▶ _Source data_:
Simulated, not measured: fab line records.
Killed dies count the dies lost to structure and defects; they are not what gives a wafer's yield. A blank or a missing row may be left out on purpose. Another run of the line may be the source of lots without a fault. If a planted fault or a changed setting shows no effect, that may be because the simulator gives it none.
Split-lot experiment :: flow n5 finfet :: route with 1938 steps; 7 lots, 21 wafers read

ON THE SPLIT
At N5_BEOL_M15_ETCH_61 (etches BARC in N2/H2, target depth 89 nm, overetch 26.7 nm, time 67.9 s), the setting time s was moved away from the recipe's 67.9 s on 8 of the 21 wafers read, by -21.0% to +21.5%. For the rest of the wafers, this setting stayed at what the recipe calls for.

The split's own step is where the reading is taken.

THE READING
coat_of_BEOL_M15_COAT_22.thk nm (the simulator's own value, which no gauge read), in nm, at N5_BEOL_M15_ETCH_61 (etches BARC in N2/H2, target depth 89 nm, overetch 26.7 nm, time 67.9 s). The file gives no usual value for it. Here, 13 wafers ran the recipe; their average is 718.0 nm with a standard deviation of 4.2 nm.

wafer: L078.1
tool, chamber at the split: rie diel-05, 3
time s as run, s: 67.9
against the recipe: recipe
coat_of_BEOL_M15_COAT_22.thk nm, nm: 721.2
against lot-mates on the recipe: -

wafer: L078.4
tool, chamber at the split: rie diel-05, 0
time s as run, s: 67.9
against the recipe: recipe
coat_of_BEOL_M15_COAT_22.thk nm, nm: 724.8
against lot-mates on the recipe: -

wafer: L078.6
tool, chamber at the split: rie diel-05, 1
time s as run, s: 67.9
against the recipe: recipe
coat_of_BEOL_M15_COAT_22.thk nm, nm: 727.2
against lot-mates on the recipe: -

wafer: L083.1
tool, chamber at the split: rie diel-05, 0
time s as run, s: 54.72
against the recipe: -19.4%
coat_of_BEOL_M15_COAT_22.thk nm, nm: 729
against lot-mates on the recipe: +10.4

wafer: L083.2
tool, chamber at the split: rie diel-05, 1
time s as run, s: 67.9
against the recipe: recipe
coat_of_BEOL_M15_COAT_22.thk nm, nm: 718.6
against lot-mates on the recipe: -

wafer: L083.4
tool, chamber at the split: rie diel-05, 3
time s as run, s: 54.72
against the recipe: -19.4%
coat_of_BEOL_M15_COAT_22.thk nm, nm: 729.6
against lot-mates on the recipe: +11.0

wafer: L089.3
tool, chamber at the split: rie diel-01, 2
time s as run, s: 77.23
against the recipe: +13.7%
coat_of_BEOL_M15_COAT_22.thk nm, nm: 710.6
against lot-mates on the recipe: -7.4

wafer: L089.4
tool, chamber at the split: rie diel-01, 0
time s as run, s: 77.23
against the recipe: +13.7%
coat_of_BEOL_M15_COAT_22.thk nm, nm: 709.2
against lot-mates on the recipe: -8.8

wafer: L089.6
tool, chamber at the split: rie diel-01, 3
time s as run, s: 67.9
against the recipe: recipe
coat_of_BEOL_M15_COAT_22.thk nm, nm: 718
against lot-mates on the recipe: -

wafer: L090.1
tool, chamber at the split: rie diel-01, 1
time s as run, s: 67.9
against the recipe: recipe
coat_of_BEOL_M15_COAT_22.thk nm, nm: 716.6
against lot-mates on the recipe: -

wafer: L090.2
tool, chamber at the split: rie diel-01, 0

▶ _Assignment_: All that is wanted is the run of lines from the start of the data through the line containing "ON THE SPLIT", copied word for word.

▶ _Task response_:
Simulated, not measured: fab line records.
Killed dies count the dies lost to structure and defects; they are not what gives a wafer's yield. A blank or a missing row may be left out on purpose. Another run of the line may be the source of lots without a fault. If a planted fault or a changed setting shows no effect, that may be because the simulator gives it none.
Split-lot experiment :: flow n5 finfet :: route with 1938 steps; 7 lots, 21 wafers read

ON THE SPLIT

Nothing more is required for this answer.